Work item: Your output should be the lines of the entries below, exactly, from the first one through the line that holds "lots that met".

※

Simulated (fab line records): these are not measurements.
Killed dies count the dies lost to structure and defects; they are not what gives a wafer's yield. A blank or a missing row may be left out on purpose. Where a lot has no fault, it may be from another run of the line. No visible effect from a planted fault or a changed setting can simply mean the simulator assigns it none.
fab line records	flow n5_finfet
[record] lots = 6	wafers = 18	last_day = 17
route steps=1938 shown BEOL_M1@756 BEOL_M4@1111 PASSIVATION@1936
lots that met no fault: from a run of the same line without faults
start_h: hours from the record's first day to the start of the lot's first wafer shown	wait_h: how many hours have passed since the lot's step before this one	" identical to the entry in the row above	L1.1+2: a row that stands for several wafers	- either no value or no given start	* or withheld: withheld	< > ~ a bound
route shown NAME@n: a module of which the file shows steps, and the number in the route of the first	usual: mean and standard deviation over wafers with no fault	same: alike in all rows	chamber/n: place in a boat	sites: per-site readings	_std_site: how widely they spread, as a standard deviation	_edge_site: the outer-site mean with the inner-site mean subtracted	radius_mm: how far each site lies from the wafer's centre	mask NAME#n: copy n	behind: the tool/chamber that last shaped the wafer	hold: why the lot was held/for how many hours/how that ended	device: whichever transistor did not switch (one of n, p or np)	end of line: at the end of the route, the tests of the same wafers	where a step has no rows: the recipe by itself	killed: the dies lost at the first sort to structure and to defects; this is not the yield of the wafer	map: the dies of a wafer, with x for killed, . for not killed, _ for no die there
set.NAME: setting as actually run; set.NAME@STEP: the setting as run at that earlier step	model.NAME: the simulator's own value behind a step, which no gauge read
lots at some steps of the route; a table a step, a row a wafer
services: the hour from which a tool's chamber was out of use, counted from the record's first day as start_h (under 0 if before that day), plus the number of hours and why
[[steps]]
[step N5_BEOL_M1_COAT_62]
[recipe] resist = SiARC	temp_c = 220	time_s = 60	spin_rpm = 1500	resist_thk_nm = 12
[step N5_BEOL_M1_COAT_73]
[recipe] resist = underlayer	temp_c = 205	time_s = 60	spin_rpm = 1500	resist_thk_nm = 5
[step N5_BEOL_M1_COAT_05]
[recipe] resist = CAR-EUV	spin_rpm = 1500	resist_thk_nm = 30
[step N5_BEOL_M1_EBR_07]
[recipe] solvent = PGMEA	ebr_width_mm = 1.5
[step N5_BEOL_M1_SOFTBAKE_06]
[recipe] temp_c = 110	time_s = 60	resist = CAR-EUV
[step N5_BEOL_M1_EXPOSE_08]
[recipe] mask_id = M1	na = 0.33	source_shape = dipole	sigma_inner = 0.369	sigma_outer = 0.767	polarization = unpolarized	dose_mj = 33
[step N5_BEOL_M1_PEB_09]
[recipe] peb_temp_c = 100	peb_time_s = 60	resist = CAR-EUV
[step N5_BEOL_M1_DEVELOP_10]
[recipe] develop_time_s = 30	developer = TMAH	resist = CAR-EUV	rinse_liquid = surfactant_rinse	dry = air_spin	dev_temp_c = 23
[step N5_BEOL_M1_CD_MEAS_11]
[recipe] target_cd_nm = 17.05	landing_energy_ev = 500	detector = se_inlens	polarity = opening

※

Answer box:
Simulated (fab line records): these are not measurements.
Killed dies count the dies lost to structure and defects; they are not what gives a wafer's yield. A blank or a missing row may be left out on purpose. Where a lot has no fault, it may be from another run of the line. No visible effect from a planted fault or a changed setting can simply mean the simulator assigns it none.
fab line records	flow n5_finfet
[record] lots = 6	wafers = 18	last_day = 17
route steps=1938 shown BEOL_M1@756 BEOL_M4@1111 PASSIVATION@1936
lots that met no fault: from a run of the same line without faults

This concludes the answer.